··· Dataset entries

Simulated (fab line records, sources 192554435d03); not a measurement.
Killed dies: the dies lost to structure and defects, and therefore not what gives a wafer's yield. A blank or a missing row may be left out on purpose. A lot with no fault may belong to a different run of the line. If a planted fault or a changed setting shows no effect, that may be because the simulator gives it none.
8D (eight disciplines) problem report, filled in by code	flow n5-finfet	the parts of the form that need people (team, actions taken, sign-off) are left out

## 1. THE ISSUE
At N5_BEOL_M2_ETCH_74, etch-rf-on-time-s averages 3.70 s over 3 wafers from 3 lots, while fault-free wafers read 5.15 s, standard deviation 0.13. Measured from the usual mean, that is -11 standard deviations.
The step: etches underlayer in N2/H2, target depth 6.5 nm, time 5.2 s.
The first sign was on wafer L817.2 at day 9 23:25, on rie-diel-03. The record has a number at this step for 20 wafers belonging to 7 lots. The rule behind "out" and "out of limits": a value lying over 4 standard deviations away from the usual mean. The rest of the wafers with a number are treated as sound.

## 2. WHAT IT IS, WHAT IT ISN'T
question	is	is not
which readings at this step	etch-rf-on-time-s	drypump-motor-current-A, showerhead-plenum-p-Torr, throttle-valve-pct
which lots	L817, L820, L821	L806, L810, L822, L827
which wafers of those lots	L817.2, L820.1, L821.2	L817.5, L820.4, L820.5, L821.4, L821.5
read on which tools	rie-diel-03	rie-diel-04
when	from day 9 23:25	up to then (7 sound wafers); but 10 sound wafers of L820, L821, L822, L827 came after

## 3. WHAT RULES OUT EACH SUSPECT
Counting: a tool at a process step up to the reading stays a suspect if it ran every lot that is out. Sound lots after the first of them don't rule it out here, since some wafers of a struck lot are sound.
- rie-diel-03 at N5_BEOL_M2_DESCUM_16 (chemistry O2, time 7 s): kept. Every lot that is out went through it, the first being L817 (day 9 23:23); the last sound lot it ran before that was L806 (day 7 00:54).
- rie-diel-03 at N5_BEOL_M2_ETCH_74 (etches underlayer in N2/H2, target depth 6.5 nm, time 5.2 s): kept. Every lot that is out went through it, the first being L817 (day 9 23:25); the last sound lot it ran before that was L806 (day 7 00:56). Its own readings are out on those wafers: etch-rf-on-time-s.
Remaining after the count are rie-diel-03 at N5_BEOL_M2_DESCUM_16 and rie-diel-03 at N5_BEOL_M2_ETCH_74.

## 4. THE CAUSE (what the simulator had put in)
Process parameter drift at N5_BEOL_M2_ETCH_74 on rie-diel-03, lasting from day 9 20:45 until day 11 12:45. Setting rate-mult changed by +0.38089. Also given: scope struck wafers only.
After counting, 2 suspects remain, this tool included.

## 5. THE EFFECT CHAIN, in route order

······

Task item:
Starting at the first line of the material above, reproduce each line exactly up to and including the line with "## 1. THE ISSUE".

Exercise response:
Simulated (fab line records, sources 192554435d03); not a measurement.
Killed dies: the dies lost to structure and defects, and therefore not what gives a wafer's yield. A blank or a missing row may be left out on purpose. A lot with no fault may belong to a different run of the line. If a planted fault or a changed setting shows no effect, that may be because the simulator gives it none.
8D (eight disciplines) problem report, filled in by code	flow n5-finfet	the parts of the form that need people (team, actions taken, sign-off) are left out

## 1. THE ISSUE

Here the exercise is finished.